##### DATA RECORDS #####

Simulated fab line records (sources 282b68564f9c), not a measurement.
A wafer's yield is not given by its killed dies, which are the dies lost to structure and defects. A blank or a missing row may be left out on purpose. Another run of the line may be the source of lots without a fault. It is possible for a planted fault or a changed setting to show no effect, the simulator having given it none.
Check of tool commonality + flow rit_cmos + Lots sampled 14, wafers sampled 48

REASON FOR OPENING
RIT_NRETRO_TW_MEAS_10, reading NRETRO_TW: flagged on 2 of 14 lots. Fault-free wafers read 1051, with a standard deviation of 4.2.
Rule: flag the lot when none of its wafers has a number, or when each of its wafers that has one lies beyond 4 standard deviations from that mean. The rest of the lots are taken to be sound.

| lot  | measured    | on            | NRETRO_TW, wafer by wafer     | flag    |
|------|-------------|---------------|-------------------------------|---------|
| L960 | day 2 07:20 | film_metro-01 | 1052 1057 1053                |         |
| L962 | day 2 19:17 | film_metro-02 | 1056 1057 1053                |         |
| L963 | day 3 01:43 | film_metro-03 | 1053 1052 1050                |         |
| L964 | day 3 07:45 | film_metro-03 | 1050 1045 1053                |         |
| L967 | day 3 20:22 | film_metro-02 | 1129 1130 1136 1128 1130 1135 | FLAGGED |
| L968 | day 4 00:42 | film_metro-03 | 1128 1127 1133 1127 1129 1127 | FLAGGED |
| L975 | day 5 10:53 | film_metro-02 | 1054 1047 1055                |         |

#####

• _REQUIRED ACTION_
Once you find the line with "RIT_NRETRO_TW_MEAS_10, reading NRETRO_TW: flagged" in the entries above, output it and each line after it up to and including the line with "1127 | FLAGGED |", and nothing else.

• _WRITTEN RESPONSE_
RIT_NRETRO_TW_MEAS_10, reading NRETRO_TW: flagged on 2 of 14 lots. Fault-free wafers read 1051, with a standard deviation of 4.2.
Rule: flag the lot when none of its wafers has a number, or when each of its wafers that has one lies beyond 4 standard deviations from that mean. The rest of the lots are taken to be sound.

| lot  | measured    | on            | NRETRO_TW, wafer by wafer     | flag    |
|------|-------------|---------------|-------------------------------|---------|
| L960 | day 2 07:20 | film_metro-01 | 1052 1057 1053                |         |
| L962 | day 2 19:17 | film_metro-02 | 1056 1057 1053                |         |
| L963 | day 3 01:43 | film_metro-03 | 1053 1052 1050                |         |
| L964 | day 3 07:45 | film_metro-03 | 1050 1045 1053                |         |
| L967 | day 3 20:22 | film_metro-02 | 1129 1130 1136 1128 1130 1135 | FLAGGED |
| L968 | day 4 00:42 | film_metro-03 | 1128 1127 1133 1127 1129 1127 | FLAGGED |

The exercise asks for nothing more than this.